Source material: Begin

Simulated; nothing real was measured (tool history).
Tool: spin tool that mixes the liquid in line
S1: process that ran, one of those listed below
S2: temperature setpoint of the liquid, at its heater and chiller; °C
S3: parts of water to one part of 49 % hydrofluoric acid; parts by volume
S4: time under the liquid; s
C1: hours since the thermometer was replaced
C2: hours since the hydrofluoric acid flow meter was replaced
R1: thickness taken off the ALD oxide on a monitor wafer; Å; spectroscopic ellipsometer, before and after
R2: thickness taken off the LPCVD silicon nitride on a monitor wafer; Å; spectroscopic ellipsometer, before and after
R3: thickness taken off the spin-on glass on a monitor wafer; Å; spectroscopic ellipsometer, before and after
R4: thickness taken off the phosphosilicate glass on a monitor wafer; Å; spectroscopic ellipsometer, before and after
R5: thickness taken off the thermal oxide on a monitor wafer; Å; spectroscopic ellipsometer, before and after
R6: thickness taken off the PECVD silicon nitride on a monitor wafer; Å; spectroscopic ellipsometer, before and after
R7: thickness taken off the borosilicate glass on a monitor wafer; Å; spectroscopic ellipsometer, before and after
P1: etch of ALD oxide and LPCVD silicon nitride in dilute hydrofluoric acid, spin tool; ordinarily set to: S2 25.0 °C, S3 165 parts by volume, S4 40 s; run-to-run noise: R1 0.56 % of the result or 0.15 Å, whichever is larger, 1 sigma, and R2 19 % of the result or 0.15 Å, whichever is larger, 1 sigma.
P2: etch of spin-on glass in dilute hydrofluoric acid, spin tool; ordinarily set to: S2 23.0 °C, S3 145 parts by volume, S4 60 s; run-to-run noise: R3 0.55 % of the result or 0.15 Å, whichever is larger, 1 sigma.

Source material: End

## Activity
The output must consist solely of the lines from the first line of the records through the line containing "C1: hours since the thermometer was replaced", reproduced exactly.

## Worked solution
Simulated; nothing real was measured (tool history).
Tool: spin tool that mixes the liquid in line
S1: process that ran, one of those listed below
S2: temperature setpoint of the liquid, at its heater and chiller; °C
S3: parts of water to one part of 49 % hydrofluoric acid; parts by volume
S4: time under the liquid; s
C1: hours since the thermometer was replaced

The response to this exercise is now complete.